┄┄┄┄┄┄┄┄┄┄┄┄┄┄┄┄┄┄┄┄
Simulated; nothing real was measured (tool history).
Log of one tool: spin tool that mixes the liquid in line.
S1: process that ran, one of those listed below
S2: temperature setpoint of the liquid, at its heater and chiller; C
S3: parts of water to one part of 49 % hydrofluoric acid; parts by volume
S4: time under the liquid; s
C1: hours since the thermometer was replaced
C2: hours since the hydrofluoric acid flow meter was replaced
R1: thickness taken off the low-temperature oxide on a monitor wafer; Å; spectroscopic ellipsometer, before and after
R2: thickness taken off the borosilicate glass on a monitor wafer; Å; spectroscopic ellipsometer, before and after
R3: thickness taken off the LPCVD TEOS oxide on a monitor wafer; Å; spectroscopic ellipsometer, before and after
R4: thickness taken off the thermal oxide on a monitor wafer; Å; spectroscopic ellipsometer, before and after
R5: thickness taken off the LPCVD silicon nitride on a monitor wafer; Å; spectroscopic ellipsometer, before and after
┄┄┄┄┄┄┄┄┄┄┄┄┄┄┄┄┄┄┄┄

Requirement =
Every record shown above must be echoed exactly.

Problem solution =
Simulated; nothing real was measured (tool history).
Log of one tool: spin tool that mixes the liquid in line.
S1: process that ran, one of those listed below
S2: temperature setpoint of the liquid, at its heater and chiller; C
S3: parts of water to one part of 49 % hydrofluoric acid; parts by volume
S4: time under the liquid; s
C1: hours since the thermometer was replaced
C2: hours since the hydrofluoric acid flow meter was replaced
R1: thickness taken off the low-temperature oxide on a monitor wafer; Å; spectroscopic ellipsometer, before and after
R2: thickness taken off the borosilicate glass on a monitor wafer; Å; spectroscopic ellipsometer, before and after
R3: thickness taken off the LPCVD TEOS oxide on a monitor wafer; Å; spectroscopic ellipsometer, before and after
R4: thickness taken off the thermal oxide on a monitor wafer; Å; spectroscopic ellipsometer, before and after
R5: thickness taken off the LPCVD silicon nitride on a monitor wafer; Å; spectroscopic ellipsometer, before and after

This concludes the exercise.